Dataset records:
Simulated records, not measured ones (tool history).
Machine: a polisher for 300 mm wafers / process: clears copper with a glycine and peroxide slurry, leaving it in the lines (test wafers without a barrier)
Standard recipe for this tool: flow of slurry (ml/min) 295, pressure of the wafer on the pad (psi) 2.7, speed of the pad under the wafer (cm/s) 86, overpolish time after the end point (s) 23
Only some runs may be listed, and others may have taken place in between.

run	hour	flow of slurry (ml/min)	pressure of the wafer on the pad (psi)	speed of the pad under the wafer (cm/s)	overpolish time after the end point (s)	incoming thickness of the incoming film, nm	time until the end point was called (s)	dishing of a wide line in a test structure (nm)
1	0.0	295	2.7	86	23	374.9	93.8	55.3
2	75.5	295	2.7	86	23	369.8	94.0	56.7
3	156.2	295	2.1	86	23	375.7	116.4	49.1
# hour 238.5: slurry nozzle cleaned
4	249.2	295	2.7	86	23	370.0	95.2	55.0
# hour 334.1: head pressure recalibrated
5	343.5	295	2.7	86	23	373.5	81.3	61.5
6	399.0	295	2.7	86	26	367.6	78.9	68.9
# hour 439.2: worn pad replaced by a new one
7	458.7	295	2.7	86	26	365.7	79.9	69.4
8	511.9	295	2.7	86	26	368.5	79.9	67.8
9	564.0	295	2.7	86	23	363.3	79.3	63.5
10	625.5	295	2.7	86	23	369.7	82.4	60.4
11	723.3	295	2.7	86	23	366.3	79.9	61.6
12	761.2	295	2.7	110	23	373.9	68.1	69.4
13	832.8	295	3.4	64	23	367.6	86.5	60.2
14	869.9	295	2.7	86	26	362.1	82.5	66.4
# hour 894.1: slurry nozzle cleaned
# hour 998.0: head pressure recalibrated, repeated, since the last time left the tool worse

Work item: Set down again, word for word, the stretch of records from the line with "# hour 334.1: head pressure recalibrated" to the line with "# hour 894.1: slurry nozzle cleaned", both of those lines included.

Answer space:
# hour 334.1: head pressure recalibrated
5	343.5	295	2.7	86	23	373.5	81.3	61.5
6	399.0	295	2.7	86	26	367.6	78.9	68.9
# hour 439.2: worn pad replaced by a new one
7	458.7	295	2.7	86	26	365.7	79.9	69.4
8	511.9	295	2.7	86	26	368.5	79.9	67.8
9	564.0	295	2.7	86	23	363.3	79.3	63.5
10	625.5	295	2.7	86	23	369.7	82.4	60.4
11	723.3	295	2.7	86	23	366.3	79.9	61.6
12	761.2	295	2.7	110	23	373.9	68.1	69.4
13	832.8	295	3.4	64	23	367.6	86.5	60.2
14	869.9	295	2.7	86	26	362.1	82.5	66.4
# hour 894.1: slurry nozzle cleaned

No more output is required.